THE DATA
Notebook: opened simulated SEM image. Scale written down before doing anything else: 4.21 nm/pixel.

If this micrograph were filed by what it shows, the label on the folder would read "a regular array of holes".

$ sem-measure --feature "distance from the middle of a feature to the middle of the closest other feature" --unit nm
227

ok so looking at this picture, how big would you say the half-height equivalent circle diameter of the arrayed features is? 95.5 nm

EXERCISE
Nothing beyond the lines from the start of the entries through the line with "If this micrograph" should appear. Repeat those lines exactly, both ends included.

REPLY
Notebook: opened simulated SEM image. Scale written down before doing anything else: 4.21 nm/pixel.

If this micrograph were filed by what it shows, the label on the folder would read "a regular array of holes".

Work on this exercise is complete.